*Assignment*: From top to bottom, restate the entries below word for word.

*Given data*:
============
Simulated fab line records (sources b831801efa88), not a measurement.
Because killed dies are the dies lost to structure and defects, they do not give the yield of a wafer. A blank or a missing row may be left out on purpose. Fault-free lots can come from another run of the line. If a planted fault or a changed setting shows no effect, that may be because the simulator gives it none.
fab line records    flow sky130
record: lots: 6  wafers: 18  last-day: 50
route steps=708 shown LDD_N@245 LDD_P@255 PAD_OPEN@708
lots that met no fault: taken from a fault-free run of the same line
============

*Exercise response*:
Simulated fab line records (sources b831801efa88), not a measurement.
Because killed dies are the dies lost to structure and defects, they do not give the yield of a wafer. A blank or a missing row may be left out on purpose. Fault-free lots can come from another run of the line. If a planted fault or a changed setting shows no effect, that may be because the simulator gives it none.
fab line records    flow sky130
record: lots: 6  wafers: 18  last-day: 50
route steps=708 shown LDD_N@245 LDD_P@255 PAD_OPEN@708
lots that met no fault: taken from a fault-free run of the same line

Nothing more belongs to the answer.